• [WORK ITEM] What do the lines say from the start of the entries through the one containing "Cross-sectional view cut"? Repeat them exactly.

• [EXTRACTED MATERIAL]

■ ■ ■ ■ ■ ■ ■

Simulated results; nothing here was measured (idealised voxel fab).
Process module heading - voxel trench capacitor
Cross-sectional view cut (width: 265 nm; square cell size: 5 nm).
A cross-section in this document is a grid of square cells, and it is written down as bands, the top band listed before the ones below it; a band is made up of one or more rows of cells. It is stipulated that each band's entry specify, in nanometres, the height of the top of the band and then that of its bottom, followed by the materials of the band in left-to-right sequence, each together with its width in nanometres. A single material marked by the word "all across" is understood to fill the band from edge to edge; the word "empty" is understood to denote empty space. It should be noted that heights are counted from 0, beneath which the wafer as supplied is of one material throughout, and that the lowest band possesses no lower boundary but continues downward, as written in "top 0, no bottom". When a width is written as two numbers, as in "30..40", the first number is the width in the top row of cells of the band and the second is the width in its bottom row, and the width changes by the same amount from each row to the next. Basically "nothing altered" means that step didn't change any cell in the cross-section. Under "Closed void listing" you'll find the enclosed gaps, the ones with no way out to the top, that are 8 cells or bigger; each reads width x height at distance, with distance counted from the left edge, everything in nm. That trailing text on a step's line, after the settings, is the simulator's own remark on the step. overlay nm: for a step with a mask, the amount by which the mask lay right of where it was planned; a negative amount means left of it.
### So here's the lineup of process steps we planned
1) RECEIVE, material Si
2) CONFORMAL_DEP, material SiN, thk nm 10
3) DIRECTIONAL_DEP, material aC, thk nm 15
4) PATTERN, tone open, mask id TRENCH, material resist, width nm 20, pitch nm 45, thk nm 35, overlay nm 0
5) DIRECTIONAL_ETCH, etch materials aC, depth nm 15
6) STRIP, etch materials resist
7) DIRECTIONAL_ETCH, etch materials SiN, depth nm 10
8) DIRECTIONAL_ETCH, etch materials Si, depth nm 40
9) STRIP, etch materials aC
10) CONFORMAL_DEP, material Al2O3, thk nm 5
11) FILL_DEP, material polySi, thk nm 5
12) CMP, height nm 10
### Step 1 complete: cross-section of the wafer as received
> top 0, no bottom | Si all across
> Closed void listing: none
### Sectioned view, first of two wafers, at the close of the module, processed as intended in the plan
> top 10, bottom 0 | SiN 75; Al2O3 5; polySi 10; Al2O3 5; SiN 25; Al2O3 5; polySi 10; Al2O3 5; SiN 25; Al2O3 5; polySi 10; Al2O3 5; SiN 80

■ ■ ■ ■ ■ ■ ■

• [YOUR SOLUTION]
Simulated results; nothing here was measured (idealised voxel fab).
Process module heading - voxel trench capacitor
Cross-sectional view cut (width: 265 nm; square cell size: 5 nm).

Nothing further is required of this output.